※
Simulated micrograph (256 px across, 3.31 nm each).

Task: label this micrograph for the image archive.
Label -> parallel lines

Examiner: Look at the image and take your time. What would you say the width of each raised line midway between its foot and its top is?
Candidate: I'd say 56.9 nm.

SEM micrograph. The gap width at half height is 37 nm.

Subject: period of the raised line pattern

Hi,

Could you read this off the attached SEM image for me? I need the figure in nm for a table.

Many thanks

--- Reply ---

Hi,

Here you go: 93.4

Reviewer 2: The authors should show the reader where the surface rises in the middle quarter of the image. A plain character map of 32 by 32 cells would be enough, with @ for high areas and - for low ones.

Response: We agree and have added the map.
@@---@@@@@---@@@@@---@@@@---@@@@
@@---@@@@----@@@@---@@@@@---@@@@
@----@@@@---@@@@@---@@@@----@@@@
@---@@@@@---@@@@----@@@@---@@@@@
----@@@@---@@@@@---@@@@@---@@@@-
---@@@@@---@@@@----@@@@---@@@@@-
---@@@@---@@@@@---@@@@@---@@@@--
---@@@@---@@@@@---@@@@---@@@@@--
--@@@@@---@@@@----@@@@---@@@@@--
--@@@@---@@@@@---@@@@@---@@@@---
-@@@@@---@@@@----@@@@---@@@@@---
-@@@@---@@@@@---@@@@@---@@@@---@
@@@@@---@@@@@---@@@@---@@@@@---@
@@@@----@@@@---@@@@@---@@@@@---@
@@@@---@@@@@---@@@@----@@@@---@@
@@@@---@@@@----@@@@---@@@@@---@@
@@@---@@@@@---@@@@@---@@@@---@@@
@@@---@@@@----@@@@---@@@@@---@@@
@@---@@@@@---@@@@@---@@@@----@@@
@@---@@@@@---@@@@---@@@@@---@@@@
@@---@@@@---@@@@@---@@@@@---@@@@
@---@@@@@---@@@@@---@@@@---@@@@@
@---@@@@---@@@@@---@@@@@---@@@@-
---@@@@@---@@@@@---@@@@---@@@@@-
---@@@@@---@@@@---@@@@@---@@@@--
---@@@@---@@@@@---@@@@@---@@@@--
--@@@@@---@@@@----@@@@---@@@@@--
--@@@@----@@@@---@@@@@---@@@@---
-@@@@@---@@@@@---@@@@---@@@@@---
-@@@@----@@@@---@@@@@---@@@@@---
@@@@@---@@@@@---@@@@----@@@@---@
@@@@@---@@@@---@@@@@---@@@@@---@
※

__REQUIREMENT__.
Set down the lines of the listing word for word, from its first line through the line containing "Candidate: I'd say 56.9 nm.". Both of those lines belong in the answer, and no others do.

__EXERCISE OUTPUT__.
Simulated micrograph (256 px across, 3.31 nm each).

Task: label this micrograph for the image archive.
Label -> parallel lines

Examiner: Look at the image and take your time. What would you say the width of each raised line midway between its foot and its top is?
Candidate: I'd say 56.9 nm.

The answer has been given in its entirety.